----- Excerpted data

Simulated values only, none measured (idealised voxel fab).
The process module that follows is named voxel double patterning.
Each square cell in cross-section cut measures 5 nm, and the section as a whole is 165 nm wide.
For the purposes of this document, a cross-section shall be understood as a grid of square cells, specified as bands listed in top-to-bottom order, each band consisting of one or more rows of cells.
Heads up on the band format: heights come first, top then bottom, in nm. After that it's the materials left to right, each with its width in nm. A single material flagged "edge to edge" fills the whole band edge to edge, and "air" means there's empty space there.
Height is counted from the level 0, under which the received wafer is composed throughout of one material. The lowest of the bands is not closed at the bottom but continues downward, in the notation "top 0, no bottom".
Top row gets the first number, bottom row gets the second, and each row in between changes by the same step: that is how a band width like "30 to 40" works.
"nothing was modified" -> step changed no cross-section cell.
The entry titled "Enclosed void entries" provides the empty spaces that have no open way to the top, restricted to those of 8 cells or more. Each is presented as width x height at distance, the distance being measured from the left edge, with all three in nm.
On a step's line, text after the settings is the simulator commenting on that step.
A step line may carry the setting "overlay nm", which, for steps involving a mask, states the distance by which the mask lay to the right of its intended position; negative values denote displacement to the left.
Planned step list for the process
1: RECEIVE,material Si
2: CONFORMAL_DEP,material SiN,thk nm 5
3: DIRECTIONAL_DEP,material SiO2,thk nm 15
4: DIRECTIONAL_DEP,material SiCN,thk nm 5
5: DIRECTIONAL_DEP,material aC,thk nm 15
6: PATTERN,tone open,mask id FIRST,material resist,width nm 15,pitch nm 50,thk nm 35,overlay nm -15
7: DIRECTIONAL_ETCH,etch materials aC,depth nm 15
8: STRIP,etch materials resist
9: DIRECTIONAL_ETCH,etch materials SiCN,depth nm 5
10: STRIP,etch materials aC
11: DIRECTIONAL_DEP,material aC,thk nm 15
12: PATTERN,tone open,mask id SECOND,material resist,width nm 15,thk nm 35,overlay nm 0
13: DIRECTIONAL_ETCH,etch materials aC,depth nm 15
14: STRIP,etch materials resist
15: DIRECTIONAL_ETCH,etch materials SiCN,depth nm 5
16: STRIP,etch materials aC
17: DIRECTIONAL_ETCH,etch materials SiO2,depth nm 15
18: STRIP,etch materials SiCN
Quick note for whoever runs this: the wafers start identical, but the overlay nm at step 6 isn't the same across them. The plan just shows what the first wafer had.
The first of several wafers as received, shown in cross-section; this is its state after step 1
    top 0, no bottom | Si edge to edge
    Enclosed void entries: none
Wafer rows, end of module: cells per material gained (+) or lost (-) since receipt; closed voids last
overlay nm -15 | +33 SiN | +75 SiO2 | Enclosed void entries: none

----------

Work instruction —
Needed here are the exact lines from the start of the material through the line that contains "no cross-section cell.", and no others.

Exercise answer —
Simulated values only, none measured (idealised voxel fab).
The process module that follows is named voxel double patterning.
Each square cell in cross-section cut measures 5 nm, and the section as a whole is 165 nm wide.
For the purposes of this document, a cross-section shall be understood as a grid of square cells, specified as bands listed in top-to-bottom order, each band consisting of one or more rows of cells.
Heads up on the band format: heights come first, top then bottom, in nm. After that it's the materials left to right, each with its width in nm. A single material flagged "edge to edge" fills the whole band edge to edge, and "air" means there's empty space there.
Height is counted from the level 0, under which the received wafer is composed throughout of one material. The lowest of the bands is not closed at the bottom but continues downward, in the notation "top 0, no bottom".
Top row gets the first number, bottom row gets the second, and each row in between changes by the same step: that is how a band width like "30 to 40" works.
"nothing was modified" -> step changed no cross-section cell.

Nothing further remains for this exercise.